>>>>>

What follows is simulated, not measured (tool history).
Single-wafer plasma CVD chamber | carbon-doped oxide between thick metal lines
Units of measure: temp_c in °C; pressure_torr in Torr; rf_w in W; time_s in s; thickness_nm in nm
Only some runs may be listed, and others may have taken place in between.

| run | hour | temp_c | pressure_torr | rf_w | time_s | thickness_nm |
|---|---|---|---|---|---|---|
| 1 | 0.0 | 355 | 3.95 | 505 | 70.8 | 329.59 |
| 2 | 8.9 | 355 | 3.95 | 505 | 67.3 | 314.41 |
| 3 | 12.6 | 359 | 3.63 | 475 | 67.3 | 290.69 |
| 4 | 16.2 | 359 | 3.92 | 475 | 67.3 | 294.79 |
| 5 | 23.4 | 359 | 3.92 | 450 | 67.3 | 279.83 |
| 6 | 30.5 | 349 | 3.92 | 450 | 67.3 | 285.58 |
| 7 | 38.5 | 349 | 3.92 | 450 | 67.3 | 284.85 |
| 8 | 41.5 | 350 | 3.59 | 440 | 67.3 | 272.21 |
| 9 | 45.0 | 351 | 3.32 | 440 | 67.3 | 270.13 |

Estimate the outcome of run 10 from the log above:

<<<<<

- WORK INSTRUCTION
Precisely the lines between those holding "70.8 | 329.59 |" and "67.3 | 272.21 |", inclusive, are to be reproduced from the listing above, with nothing added.

- EXERCISE RESULT
| 1 | 0.0 | 355 | 3.95 | 505 | 70.8 | 329.59 |
| 2 | 8.9 | 355 | 3.95 | 505 | 67.3 | 314.41 |
| 3 | 12.6 | 359 | 3.63 | 475 | 67.3 | 290.69 |
| 4 | 16.2 | 359 | 3.92 | 475 | 67.3 | 294.79 |
| 5 | 23.4 | 359 | 3.92 | 450 | 67.3 | 279.83 |
| 6 | 30.5 | 349 | 3.92 | 450 | 67.3 | 285.58 |
| 7 | 38.5 | 349 | 3.92 | 450 | 67.3 | 284.85 |
| 8 | 41.5 | 350 | 3.59 | 440 | 67.3 | 272.21 |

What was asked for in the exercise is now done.